=== Section Start ===
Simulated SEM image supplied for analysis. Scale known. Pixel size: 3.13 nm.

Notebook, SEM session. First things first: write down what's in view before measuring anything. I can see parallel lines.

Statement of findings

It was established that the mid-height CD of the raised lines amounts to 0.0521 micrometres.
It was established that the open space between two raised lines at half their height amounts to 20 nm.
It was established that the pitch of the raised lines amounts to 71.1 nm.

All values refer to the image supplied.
=== Section End ===

| Requirement |
Give an exact copy of the lines above from the line with "Statement of findings" up to and including the line with "It was established that the pitch", and leave everything else out.

| Exercise result |
Statement of findings

It was established that the mid-height CD of the raised lines amounts to 0.0521 micrometres.
It was established that the open space between two raised lines at half their height amounts to 20 nm.
It was established that the pitch of the raised lines amounts to 71.1 nm.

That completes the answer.